# Records provided
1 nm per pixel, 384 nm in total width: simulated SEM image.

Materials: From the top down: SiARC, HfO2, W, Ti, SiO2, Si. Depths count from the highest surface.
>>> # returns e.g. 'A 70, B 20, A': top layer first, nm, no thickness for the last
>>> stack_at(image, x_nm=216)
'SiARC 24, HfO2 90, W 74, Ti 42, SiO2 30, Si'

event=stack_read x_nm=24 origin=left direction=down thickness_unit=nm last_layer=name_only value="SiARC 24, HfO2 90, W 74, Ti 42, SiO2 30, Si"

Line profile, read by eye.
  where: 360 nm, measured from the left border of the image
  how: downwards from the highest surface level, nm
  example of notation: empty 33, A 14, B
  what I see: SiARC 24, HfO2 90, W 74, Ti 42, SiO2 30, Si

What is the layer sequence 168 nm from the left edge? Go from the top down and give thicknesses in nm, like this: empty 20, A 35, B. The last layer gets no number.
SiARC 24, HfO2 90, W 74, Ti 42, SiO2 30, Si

# Requirement
Copy out, exactly and alone, the lines of the entries above between the ones holding "where: 360 nm, measured" and "What is the", inclusive.

# Task response
  where: 360 nm, measured from the left border of the image
  how: downwards from the highest surface level, nm
  example of notation: empty 33, A 14, B
  what I see: SiARC 24, HfO2 90, W 74, Ti 42, SiO2 30, Si

What is the layer sequence 168 nm from the left edge? Go from the top down and give thicknesses in nm, like this: empty 20, A 35, B. The last layer gets no number.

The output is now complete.